## Work task
Print every entry exactly as written.

## Material shown
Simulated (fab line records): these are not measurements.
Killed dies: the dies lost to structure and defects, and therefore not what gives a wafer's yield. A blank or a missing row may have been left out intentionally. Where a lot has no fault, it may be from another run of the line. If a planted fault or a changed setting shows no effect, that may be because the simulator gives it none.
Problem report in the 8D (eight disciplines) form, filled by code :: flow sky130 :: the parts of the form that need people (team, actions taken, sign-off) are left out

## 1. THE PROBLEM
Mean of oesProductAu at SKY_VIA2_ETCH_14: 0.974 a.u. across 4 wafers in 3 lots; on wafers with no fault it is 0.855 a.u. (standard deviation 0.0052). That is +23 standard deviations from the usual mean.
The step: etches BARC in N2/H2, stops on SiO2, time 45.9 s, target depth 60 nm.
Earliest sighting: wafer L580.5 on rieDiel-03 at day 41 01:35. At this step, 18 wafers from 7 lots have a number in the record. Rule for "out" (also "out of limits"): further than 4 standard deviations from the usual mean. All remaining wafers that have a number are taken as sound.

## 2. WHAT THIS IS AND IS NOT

## Answer section
Simulated (fab line records): these are not measurements.
Killed dies: the dies lost to structure and defects, and therefore not what gives a wafer's yield. A blank or a missing row may have been left out intentionally. Where a lot has no fault, it may be from another run of the line. If a planted fault or a changed setting shows no effect, that may be because the simulator gives it none.
Problem report in the 8D (eight disciplines) form, filled by code :: flow sky130 :: the parts of the form that need people (team, actions taken, sign-off) are left out

## 1. THE PROBLEM
Mean of oesProductAu at SKY_VIA2_ETCH_14: 0.974 a.u. across 4 wafers in 3 lots; on wafers with no fault it is 0.855 a.u. (standard deviation 0.0052). That is +23 standard deviations from the usual mean.
The step: etches BARC in N2/H2, stops on SiO2, time 45.9 s, target depth 60 nm.
Earliest sighting: wafer L580.5 on rieDiel-03 at day 41 01:35. At this step, 18 wafers from 7 lots have a number in the record. Rule for "out" (also "out of limits"): further than 4 standard deviations from the usual mean. All remaining wafers that have a number are taken as sound.

## 2. WHAT THIS IS AND IS NOT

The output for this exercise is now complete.